**Work request**
What is needed is an exact copy of the lines in the listing below, from the one with "20 to 10: air 35" up to and including the one with "what went wrong: step", with no other lines.

**Records supplied**
+--

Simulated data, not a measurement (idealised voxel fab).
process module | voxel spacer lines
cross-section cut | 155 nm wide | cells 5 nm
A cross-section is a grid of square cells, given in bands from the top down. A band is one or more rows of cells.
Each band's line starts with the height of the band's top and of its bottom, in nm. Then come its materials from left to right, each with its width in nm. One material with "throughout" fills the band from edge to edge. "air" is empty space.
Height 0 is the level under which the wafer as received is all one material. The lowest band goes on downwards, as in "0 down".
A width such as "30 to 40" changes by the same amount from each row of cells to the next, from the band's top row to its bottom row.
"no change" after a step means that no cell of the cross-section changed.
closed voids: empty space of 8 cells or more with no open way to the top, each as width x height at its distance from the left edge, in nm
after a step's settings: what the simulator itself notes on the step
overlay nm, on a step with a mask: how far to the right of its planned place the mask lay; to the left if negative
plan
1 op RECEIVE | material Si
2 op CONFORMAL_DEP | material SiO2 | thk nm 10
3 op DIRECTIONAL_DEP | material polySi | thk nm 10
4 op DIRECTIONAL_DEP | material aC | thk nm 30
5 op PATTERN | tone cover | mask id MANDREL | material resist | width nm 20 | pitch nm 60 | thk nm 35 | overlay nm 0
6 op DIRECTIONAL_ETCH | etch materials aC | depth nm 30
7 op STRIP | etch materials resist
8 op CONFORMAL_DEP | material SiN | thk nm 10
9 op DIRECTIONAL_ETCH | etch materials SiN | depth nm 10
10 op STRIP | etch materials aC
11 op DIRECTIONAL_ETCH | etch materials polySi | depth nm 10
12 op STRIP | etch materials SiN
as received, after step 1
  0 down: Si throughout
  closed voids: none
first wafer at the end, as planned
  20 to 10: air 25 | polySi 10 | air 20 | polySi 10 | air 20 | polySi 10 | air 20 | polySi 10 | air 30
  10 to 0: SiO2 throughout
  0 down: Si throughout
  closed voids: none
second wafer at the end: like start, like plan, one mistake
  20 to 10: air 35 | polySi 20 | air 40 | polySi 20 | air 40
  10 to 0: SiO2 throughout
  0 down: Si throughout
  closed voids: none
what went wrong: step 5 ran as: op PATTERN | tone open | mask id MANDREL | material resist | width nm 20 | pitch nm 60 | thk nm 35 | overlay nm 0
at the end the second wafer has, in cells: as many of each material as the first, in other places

+--

**Solution**
  20 to 10: air 35 | polySi 20 | air 40 | polySi 20 | air 40
  10 to 0: SiO2 throughout
  0 down: Si throughout
  closed voids: none
what went wrong: step 5 ran as: op PATTERN | tone open | mask id MANDREL | material resist | width nm 20 | pitch nm 60 | thk nm 35 | overlay nm 0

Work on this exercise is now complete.